■ Work task: Quote exactly the lines from the start of the entries to the one with "A sampling plan", both ends included.

■ Stored data:
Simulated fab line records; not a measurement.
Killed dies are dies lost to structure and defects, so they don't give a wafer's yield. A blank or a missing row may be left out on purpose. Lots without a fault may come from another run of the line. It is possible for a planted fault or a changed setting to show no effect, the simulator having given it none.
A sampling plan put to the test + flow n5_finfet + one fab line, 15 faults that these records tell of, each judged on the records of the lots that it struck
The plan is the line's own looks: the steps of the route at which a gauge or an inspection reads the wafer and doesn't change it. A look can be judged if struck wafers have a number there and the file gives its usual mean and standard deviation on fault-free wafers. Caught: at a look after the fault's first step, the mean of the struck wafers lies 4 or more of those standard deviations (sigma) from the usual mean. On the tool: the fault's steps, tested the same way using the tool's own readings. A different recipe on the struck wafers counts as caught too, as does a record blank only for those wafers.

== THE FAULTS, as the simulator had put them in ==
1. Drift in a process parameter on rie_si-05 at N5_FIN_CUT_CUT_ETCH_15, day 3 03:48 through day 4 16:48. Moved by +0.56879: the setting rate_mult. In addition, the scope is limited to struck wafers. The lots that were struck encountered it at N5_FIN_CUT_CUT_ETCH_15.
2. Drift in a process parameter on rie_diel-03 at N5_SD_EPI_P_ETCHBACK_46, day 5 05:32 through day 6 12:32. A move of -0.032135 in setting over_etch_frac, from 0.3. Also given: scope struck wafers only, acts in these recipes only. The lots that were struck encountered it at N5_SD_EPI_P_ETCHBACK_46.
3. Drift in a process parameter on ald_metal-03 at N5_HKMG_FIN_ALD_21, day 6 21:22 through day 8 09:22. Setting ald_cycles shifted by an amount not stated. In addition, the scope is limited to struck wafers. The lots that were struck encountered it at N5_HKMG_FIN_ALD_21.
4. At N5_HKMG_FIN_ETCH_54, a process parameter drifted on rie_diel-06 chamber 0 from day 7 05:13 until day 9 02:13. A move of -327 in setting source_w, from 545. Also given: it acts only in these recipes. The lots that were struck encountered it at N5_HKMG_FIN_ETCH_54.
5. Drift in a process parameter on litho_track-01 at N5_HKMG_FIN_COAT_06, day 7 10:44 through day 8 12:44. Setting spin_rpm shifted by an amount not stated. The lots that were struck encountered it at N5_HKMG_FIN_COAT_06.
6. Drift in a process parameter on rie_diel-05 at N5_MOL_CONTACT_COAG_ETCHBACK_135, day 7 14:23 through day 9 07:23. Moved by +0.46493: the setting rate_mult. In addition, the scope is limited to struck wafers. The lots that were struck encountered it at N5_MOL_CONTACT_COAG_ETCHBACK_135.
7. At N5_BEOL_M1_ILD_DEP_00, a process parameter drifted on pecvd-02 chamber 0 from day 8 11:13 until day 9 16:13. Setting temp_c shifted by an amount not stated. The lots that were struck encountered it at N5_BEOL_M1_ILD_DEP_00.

■ Response area:
Simulated fab line records; not a measurement.
Killed dies are dies lost to structure and defects, so they don't give a wafer's yield. A blank or a missing row may be left out on purpose. Lots without a fault may come from another run of the line. It is possible for a planted fault or a changed setting to show no effect, the simulator having given it none.
A sampling plan put to the test + flow n5_finfet + one fab line, 15 faults that these records tell of, each judged on the records of the lots that it struck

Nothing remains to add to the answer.